◆ **Requirement**
Exact repetition of the data is the whole task.

◆ **Supplied material**
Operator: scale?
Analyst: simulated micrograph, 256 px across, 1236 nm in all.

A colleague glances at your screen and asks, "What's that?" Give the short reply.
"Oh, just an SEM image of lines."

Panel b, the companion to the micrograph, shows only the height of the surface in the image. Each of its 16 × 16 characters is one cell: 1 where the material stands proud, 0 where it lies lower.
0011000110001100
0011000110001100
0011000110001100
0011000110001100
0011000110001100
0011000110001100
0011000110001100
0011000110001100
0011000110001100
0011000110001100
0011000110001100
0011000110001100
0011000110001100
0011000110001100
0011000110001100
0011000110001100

◆ **Reply**
Operator: scale?
Analyst: simulated micrograph, 256 px across, 1236 nm in all.

A colleague glances at your screen and asks, "What's that?" Give the short reply.
"Oh, just an SEM image of lines."

Panel b, the companion to the micrograph, shows only the height of the surface in the image. Each of its 16 × 16 characters is one cell: 1 where the material stands proud, 0 where it lies lower.
0011000110001100
0011000110001100
0011000110001100
0011000110001100
0011000110001100
0011000110001100
0011000110001100
0011000110001100
0011000110001100
0011000110001100
0011000110001100
0011000110001100
0011000110001100
0011000110001100
0011000110001100
0011000110001100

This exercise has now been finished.